* [Recorded data]

- - - - -

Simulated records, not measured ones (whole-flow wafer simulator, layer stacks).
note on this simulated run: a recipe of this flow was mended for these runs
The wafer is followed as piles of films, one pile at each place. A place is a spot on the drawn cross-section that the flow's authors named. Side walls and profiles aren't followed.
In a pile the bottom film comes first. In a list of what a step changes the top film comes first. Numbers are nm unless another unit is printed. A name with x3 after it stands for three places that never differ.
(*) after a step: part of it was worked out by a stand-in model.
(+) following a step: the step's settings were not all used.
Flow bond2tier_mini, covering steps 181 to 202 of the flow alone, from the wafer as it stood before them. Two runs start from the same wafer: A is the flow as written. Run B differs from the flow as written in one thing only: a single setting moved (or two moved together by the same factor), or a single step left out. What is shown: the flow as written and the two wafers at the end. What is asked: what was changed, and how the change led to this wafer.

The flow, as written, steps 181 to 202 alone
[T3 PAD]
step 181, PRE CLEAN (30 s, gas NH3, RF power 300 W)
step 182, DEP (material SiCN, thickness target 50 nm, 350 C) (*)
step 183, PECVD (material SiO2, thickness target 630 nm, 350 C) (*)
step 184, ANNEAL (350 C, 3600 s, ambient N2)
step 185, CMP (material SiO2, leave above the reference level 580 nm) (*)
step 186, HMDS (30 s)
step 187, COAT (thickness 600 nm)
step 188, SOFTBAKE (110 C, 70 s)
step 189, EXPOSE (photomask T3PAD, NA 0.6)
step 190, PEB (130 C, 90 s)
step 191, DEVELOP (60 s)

- - - - -

* [Requirement]
Look back at the data above. Transcribe exactly the lines starting at the line that contains "In a pile the" and ending at the line that contains "(+) following a".

* [Task result]
In a pile the bottom film comes first. In a list of what a step changes the top film comes first. Numbers are nm unless another unit is printed. A name with x3 after it stands for three places that never differ.
(*) after a step: part of it was worked out by a stand-in model.
(+) following a step: the step's settings were not all used.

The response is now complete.